> Data excerpts
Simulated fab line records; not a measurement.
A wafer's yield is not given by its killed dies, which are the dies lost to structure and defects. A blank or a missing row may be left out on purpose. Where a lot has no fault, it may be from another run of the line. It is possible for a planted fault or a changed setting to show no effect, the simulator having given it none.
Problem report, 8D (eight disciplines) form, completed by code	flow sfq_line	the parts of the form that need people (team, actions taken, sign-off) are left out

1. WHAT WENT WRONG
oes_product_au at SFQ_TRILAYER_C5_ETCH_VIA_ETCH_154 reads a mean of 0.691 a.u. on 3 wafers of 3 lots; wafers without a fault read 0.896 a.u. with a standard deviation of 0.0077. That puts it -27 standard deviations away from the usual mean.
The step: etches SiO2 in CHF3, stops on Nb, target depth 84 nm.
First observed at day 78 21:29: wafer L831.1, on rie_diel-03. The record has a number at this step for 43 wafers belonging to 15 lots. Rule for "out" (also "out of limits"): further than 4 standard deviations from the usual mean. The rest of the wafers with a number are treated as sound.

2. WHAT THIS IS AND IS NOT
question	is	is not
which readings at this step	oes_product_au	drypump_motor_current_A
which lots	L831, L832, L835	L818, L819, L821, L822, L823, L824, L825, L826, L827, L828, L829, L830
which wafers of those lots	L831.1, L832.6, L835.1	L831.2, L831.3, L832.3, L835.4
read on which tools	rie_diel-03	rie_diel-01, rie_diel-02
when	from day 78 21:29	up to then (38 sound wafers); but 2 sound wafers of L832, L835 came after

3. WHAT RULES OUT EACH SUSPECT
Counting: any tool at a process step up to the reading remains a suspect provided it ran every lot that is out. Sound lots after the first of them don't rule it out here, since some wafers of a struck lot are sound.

> Assignment
Set down exactly the lines from the start of the records to the line with "3. WHAT RULES OUT EACH SUSPECT". Include that line, and add nothing more.

> Reply
Simulated fab line records; not a measurement.
A wafer's yield is not given by its killed dies, which are the dies lost to structure and defects. A blank or a missing row may be left out on purpose. Where a lot has no fault, it may be from another run of the line. It is possible for a planted fault or a changed setting to show no effect, the simulator having given it none.
Problem report, 8D (eight disciplines) form, completed by code	flow sfq_line	the parts of the form that need people (team, actions taken, sign-off) are left out

1. WHAT WENT WRONG
oes_product_au at SFQ_TRILAYER_C5_ETCH_VIA_ETCH_154 reads a mean of 0.691 a.u. on 3 wafers of 3 lots; wafers without a fault read 0.896 a.u. with a standard deviation of 0.0077. That puts it -27 standard deviations away from the usual mean.
The step: etches SiO2 in CHF3, stops on Nb, target depth 84 nm.
First observed at day 78 21:29: wafer L831.1, on rie_diel-03. The record has a number at this step for 43 wafers belonging to 15 lots. Rule for "out" (also "out of limits"): further than 4 standard deviations from the usual mean. The rest of the wafers with a number are treated as sound.

2. WHAT THIS IS AND IS NOT
question	is	is not
which readings at this step	oes_product_au	drypump_motor_current_A
which lots	L831, L832, L835	L818, L819, L821, L822, L823, L824, L825, L826, L827, L828, L829, L830
which wafers of those lots	L831.1, L832.6, L835.1	L831.2, L831.3, L832.3, L835.4
read on which tools	rie_diel-03	rie_diel-01, rie_diel-02
when	from day 78 21:29	up to then (38 sound wafers); but 2 sound wafers of L832, L835 came after

3. WHAT RULES OUT EACH SUSPECT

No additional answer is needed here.